──────── Data shown ────────

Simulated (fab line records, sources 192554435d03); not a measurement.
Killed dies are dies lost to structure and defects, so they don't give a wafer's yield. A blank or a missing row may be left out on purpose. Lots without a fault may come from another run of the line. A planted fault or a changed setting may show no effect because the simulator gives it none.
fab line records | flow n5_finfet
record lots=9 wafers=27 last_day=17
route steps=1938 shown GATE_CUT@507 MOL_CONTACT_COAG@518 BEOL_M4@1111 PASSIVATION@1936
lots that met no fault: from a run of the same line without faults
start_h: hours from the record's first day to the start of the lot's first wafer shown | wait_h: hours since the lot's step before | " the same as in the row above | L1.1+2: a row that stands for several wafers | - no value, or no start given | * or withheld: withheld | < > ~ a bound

────────

• Task item: Could every record be printed again exactly as it reads?

• Task solution:
Simulated (fab line records, sources 192554435d03); not a measurement.
Killed dies are dies lost to structure and defects, so they don't give a wafer's yield. A blank or a missing row may be left out on purpose. Lots without a fault may come from another run of the line. A planted fault or a changed setting may show no effect because the simulator gives it none.
fab line records | flow n5_finfet
record lots=9 wafers=27 last_day=17
route steps=1938 shown GATE_CUT@507 MOL_CONTACT_COAG@518 BEOL_M4@1111 PASSIVATION@1936
lots that met no fault: from a run of the same line without faults
start_h: hours from the record's first day to the start of the lot's first wafer shown | wait_h: hours since the lot's step before | " the same as in the row above | L1.1+2: a row that stands for several wafers | - no value, or no start given | * or withheld: withheld | < > ~ a bound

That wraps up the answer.